BRIEF —
Please output the data below exactly as given, starting at its first line and stopping after the line that contains "C3: hours since".

<<<<

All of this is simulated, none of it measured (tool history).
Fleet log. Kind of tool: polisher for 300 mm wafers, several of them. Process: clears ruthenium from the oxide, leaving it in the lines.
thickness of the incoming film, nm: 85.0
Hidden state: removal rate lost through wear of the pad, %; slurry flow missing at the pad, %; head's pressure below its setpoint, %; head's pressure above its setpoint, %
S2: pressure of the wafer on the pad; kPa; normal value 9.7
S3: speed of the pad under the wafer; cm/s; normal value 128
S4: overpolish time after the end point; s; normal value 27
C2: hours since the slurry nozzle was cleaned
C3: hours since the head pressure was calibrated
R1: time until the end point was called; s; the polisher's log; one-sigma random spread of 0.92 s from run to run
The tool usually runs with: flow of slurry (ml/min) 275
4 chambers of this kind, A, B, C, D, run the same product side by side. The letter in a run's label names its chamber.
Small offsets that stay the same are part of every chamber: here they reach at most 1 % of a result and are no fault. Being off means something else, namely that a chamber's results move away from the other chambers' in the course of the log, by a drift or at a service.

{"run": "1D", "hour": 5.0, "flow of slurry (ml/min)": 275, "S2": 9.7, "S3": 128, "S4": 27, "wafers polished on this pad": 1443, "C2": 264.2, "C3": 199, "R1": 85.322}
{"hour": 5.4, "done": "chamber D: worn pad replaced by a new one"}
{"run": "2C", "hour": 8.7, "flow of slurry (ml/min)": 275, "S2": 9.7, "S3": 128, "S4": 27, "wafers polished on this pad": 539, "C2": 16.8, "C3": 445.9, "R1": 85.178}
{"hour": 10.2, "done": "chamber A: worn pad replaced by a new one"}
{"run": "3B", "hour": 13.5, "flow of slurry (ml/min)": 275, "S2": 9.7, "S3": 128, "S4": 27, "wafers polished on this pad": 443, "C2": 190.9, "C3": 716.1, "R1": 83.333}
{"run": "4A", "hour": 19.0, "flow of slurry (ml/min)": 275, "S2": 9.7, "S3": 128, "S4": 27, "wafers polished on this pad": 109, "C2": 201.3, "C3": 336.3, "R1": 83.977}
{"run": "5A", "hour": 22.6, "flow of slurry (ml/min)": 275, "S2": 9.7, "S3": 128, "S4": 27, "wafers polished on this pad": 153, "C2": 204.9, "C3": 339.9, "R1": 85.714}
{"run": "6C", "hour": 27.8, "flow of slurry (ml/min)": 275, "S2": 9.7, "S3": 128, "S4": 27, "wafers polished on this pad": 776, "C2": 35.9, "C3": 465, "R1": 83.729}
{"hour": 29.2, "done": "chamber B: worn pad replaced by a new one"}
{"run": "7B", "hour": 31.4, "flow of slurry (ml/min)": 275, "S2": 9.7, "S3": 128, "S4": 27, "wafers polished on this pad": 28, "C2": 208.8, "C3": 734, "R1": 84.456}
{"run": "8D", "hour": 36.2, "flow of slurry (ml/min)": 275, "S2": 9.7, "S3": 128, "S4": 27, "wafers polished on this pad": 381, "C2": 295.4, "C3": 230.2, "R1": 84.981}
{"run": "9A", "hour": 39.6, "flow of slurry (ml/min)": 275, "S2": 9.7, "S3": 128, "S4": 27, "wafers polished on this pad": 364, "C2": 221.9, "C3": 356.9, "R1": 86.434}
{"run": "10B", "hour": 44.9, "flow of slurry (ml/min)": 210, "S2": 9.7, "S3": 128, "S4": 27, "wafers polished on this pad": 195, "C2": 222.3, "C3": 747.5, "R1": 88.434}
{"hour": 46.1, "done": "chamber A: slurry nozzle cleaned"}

>>>>

WRITTEN ANSWER —
All of this is simulated, none of it measured (tool history).
Fleet log. Kind of tool: polisher for 300 mm wafers, several of them. Process: clears ruthenium from the oxide, leaving it in the lines.
thickness of the incoming film, nm: 85.0
Hidden state: removal rate lost through wear of the pad, %; slurry flow missing at the pad, %; head's pressure below its setpoint, %; head's pressure above its setpoint, %
S2: pressure of the wafer on the pad; kPa; normal value 9.7
S3: speed of the pad under the wafer; cm/s; normal value 128
S4: overpolish time after the end point; s; normal value 27
C2: hours since the slurry nozzle was cleaned
C3: hours since the head pressure was calibrated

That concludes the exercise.